Work request – Retype exactly the lines that run from the start of the data to the line holding "A sampling plan", including both, and only those.

Information supplied –
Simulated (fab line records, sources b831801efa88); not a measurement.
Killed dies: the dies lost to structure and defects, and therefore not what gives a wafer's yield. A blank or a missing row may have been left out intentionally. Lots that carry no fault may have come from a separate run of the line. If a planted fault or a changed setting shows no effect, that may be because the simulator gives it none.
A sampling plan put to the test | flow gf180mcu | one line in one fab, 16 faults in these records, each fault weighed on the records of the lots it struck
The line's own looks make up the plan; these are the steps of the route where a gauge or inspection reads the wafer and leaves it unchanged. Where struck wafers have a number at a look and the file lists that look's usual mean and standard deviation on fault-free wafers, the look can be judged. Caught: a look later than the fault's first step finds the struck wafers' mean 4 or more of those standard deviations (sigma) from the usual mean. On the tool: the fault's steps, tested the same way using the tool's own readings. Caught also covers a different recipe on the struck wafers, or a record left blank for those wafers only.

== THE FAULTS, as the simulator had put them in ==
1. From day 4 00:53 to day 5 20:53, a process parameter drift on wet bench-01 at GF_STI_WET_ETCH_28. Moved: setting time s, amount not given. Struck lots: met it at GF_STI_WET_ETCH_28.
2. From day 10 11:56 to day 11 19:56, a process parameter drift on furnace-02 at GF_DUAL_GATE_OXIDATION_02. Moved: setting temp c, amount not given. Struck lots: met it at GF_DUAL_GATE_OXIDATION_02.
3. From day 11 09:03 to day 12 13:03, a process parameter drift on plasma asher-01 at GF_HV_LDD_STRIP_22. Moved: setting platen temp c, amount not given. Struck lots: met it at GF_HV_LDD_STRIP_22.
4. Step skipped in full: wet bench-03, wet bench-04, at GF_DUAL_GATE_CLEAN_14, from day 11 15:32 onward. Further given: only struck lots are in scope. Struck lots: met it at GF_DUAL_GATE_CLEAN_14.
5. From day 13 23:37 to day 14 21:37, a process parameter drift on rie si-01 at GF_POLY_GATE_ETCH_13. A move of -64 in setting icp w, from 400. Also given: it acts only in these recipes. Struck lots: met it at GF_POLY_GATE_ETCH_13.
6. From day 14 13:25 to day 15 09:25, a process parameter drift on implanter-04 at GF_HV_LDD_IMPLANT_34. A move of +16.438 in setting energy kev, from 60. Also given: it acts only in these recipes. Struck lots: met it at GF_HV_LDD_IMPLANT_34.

Your response –
Simulated (fab line records, sources b831801efa88); not a measurement.
Killed dies: the dies lost to structure and defects, and therefore not what gives a wafer's yield. A blank or a missing row may have been left out intentionally. Lots that carry no fault may have come from a separate run of the line. If a planted fault or a changed setting shows no effect, that may be because the simulator gives it none.
A sampling plan put to the test | flow gf180mcu | one line in one fab, 16 faults in these records, each fault weighed on the records of the lots it struck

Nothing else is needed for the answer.